Assigned task:
Would you return the lines between the one holding "2 op CONFORMAL_DEP" and the one holding "6 op MASKED_ETCH", inclusive, and only those, exactly as they stand in the listing below?

━━━━━━━━━━━━━━━━━━━━━━━━━━━━━━

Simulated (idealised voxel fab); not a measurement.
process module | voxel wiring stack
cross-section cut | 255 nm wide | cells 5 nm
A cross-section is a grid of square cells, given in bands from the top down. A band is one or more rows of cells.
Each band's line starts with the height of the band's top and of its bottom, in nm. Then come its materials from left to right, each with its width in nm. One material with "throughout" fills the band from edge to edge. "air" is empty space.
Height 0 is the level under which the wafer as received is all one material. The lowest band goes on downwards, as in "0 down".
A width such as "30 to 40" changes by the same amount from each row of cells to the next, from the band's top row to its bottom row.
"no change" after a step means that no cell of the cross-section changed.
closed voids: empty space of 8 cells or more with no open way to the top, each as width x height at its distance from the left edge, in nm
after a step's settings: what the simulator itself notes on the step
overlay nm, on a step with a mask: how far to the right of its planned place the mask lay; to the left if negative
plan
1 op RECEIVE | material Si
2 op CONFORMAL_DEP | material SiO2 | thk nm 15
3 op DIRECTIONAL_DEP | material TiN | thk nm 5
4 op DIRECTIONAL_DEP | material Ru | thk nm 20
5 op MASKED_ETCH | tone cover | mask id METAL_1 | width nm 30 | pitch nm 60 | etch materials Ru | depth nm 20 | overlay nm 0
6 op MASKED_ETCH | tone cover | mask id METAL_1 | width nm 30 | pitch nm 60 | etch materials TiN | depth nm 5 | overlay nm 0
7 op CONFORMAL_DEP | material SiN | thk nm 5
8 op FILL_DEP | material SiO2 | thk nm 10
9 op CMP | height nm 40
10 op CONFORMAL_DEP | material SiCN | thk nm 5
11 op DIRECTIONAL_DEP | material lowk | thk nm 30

━━━━━━━━━━━━━━━━━━━━━━━━━━━━━━

Solution:
2 op CONFORMAL_DEP | material SiO2 | thk nm 15
3 op DIRECTIONAL_DEP | material TiN | thk nm 5
4 op DIRECTIONAL_DEP | material Ru | thk nm 20
5 op MASKED_ETCH | tone cover | mask id METAL_1 | width nm 30 | pitch nm 60 | etch materials Ru | depth nm 20 | overlay nm 0
6 op MASKED_ETCH | tone cover | mask id METAL_1 | width nm 30 | pitch nm 60 | etch materials TiN | depth nm 5 | overlay nm 0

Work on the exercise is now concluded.